> **Supplied material**
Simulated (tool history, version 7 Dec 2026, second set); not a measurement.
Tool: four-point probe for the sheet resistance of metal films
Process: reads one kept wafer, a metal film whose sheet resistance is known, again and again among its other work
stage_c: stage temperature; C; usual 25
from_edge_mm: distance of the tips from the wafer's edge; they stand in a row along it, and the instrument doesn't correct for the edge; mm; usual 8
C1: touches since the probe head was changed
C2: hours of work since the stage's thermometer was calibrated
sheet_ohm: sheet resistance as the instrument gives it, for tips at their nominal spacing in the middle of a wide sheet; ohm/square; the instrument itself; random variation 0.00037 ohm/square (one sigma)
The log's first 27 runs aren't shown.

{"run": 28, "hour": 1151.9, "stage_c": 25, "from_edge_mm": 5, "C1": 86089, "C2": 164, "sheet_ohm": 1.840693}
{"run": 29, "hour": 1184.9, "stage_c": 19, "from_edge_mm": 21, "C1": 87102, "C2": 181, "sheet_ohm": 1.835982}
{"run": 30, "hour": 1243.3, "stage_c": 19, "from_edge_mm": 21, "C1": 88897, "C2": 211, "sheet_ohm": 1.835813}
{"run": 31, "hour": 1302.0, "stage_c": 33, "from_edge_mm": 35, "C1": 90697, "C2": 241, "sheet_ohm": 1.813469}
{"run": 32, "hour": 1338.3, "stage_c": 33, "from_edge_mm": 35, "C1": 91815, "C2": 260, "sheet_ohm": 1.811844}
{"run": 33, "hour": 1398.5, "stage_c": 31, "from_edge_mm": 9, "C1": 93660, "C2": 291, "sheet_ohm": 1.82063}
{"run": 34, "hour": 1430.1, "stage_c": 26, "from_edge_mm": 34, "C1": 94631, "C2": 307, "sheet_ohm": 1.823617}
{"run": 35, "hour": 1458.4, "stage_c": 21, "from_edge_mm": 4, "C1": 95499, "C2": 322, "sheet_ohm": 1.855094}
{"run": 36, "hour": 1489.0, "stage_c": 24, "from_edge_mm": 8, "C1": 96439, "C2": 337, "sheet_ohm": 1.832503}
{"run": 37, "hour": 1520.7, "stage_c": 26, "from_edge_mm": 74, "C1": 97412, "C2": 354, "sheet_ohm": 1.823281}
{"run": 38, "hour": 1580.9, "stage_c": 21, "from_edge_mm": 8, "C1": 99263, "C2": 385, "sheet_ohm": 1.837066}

> **Work item**
Print again the lines of the entries above that fall between the line holding "Tool: four-point probe" and the line holding "C1: touches since the probe head was changed", inclusive, exactly as they stand.

> **Answer section**
Tool: four-point probe for the sheet resistance of metal films
Process: reads one kept wafer, a metal film whose sheet resistance is known, again and again among its other work
stage_c: stage temperature; C; usual 25
from_edge_mm: distance of the tips from the wafer's edge; they stand in a row along it, and the instrument doesn't correct for the edge; mm; usual 8
C1: touches since the probe head was changed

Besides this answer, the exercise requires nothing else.